>>>
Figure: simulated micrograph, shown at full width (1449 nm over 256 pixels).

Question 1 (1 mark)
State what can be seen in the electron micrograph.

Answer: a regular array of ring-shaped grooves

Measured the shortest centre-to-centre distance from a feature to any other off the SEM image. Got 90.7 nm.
<<<

__REQUIRED ACTION__
Copy the material above word for word, taking the first line, the line containing "Answer: a regular", and every line between them, and nothing else.

__TASK OUTPUT__
Figure: simulated micrograph, shown at full width (1449 nm over 256 pixels).

Question 1 (1 mark)
State what can be seen in the electron micrograph.

Answer: a regular array of ring-shaped grooves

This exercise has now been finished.